ASSIGNMENT
Please print the entries below exactly, from the line with "closed voids: empty" through the line with "after a step's", including both of those lines and leaving out all others.

• • • • • • •

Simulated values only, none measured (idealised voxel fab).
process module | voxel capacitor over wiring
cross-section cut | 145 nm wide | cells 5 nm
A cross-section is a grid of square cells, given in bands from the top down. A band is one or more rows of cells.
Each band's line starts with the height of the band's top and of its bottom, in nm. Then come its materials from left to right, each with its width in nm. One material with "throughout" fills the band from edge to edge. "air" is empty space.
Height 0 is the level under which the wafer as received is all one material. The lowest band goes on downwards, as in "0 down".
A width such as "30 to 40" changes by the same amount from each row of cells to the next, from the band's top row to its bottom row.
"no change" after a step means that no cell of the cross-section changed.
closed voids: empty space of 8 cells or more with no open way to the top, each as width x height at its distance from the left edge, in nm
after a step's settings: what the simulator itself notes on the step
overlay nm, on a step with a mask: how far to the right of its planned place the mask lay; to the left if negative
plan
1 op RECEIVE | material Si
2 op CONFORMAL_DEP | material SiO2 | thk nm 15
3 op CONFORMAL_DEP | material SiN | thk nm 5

• • • • • • •

EXERCISE SOLUTION
closed voids: empty space of 8 cells or more with no open way to the top, each as width x height at its distance from the left edge, in nm
after a step's settings: what the simulator itself notes on the step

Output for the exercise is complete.